--- START ---
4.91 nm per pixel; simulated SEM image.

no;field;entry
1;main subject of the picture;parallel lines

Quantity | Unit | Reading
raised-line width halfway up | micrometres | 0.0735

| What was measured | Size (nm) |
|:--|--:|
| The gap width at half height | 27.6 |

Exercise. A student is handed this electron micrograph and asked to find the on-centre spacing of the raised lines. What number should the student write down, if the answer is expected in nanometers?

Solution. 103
--- END ---

| WORK INSTRUCTION |
Write out the listing exactly from its first line to the line containing "Exercise. A student". Both of those lines belong in the answer.

| EXERCISE OUTPUT |
4.91 nm per pixel; simulated SEM image.

no;field;entry
1;main subject of the picture;parallel lines

Quantity | Unit | Reading
raised-line width halfway up | micrometres | 0.0735

| What was measured | Size (nm) |
|:--|--:|
| The gap width at half height | 27.6 |

Exercise. A student is handed this electron micrograph and asked to find the on-centre spacing of the raised lines. What number should the student write down, if the answer is expected in nanometers?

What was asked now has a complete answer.